Each line from the beginning of the entries below through the line that includes "array – 84.7 nanometers" must be returned exactly as given.

★ ★ ★ ★

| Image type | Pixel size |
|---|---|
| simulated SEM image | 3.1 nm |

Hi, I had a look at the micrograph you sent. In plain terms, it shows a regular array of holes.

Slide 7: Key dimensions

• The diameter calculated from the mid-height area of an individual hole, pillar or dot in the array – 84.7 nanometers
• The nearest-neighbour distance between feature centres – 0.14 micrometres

★ ★ ★ ★

▶ [TASK ANSWER]:
| Image type | Pixel size |
|---|---|
| simulated SEM image | 3.1 nm |

Hi, I had a look at the micrograph you sent. In plain terms, it shows a regular array of holes.

Slide 7: Key dimensions

• The diameter calculated from the mid-height area of an individual hole, pillar or dot in the array – 84.7 nanometers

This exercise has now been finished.